→ **Record set**
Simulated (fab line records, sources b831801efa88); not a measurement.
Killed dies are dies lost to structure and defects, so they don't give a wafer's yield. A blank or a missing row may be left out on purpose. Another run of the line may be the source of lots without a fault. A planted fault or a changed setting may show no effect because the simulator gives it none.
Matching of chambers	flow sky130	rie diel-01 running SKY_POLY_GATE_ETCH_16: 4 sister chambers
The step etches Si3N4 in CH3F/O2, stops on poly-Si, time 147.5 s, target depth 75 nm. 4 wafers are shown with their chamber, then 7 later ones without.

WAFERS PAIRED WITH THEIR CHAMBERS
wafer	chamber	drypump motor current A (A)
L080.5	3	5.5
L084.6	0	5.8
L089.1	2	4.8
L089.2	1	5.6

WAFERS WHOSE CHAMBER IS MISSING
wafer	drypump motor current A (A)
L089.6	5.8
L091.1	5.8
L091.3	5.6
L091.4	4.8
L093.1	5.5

→ **Task item**
Quote exactly the first line of the data and every line after it through the one holding "4 sister chambers".

→ **Problem solution**
Simulated (fab line records, sources b831801efa88); not a measurement.
Killed dies are dies lost to structure and defects, so they don't give a wafer's yield. A blank or a missing row may be left out on purpose. Another run of the line may be the source of lots without a fault. A planted fault or a changed setting may show no effect because the simulator gives it none.
Matching of chambers	flow sky130	rie diel-01 running SKY_POLY_GATE_ETCH_16: 4 sister chambers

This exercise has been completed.